═══ DATASET ═══

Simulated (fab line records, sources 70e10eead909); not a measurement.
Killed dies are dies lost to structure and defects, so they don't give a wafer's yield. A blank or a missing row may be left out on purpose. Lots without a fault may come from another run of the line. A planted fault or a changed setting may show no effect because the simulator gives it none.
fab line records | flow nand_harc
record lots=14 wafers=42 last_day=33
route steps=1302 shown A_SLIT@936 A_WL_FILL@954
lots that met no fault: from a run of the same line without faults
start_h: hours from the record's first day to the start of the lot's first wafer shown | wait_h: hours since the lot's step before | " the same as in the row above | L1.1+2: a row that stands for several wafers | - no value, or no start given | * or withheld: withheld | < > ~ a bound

═══

→ REQUIRED ACTION
From the first line to the last, copy the records without alteration.

→ TASK ANSWER
Simulated (fab line records, sources 70e10eead909); not a measurement.
Killed dies are dies lost to structure and defects, so they don't give a wafer's yield. A blank or a missing row may be left out on purpose. Lots without a fault may come from another run of the line. A planted fault or a changed setting may show no effect because the simulator gives it none.
fab line records | flow nand_harc
record lots=14 wafers=42 last_day=33
route steps=1302 shown A_SLIT@936 A_WL_FILL@954
lots that met no fault: from a run of the same line without faults
start_h: hours from the record's first day to the start of the lot's first wafer shown | wait_h: hours since the lot's step before | " the same as in the row above | L1.1+2: a row that stands for several wafers | - no value, or no start given | * or withheld: withheld | < > ~ a bound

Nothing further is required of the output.